*LISTED ENTRIES:*
________________
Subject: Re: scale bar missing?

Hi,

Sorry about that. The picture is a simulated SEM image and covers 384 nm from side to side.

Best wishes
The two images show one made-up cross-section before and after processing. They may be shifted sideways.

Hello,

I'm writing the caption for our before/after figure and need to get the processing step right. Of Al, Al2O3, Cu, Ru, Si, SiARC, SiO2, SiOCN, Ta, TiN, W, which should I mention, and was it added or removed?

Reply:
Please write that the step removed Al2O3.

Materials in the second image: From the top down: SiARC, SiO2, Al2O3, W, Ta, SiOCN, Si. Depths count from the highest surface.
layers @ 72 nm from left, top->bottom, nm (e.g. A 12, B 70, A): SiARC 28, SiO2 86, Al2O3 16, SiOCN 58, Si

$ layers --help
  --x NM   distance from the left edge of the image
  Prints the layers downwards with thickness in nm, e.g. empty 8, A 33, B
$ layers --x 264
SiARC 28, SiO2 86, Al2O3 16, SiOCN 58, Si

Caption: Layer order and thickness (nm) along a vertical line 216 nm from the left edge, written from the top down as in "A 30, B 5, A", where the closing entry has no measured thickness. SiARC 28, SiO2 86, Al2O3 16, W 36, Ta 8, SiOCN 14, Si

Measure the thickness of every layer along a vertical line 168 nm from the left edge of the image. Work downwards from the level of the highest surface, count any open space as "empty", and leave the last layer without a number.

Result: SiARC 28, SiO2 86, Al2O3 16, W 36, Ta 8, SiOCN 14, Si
________________

*REQUIREMENT:*
Return the records exactly, every line included.

*ANSWER SECTION:*
Subject: Re: scale bar missing?

Hi,

Sorry about that. The picture is a simulated SEM image and covers 384 nm from side to side.

Best wishes
The two images show one made-up cross-section before and after processing. They may be shifted sideways.

Hello,

I'm writing the caption for our before/after figure and need to get the processing step right. Of Al, Al2O3, Cu, Ru, Si, SiARC, SiO2, SiOCN, Ta, TiN, W, which should I mention, and was it added or removed?

Reply:
Please write that the step removed Al2O3.

Materials in the second image: From the top down: SiARC, SiO2, Al2O3, W, Ta, SiOCN, Si. Depths count from the highest surface.
layers @ 72 nm from left, top->bottom, nm (e.g. A 12, B 70, A): SiARC 28, SiO2 86, Al2O3 16, SiOCN 58, Si

$ layers --help
  --x NM   distance from the left edge of the image
  Prints the layers downwards with thickness in nm, e.g. empty 8, A 33, B
$ layers --x 264
SiARC 28, SiO2 86, Al2O3 16, SiOCN 58, Si

Caption: Layer order and thickness (nm) along a vertical line 216 nm from the left edge, written from the top down as in "A 30, B 5, A", where the closing entry has no measured thickness. SiARC 28, SiO2 86, Al2O3 16, W 36, Ta 8, SiOCN 14, Si

Measure the thickness of every layer along a vertical line 168 nm from the left edge of the image. Work downwards from the level of the highest surface, count any open space as "empty", and leave the last layer without a number.

Result: SiARC 28, SiO2 86, Al2O3 16, W 36, Ta 8, SiOCN 14, Si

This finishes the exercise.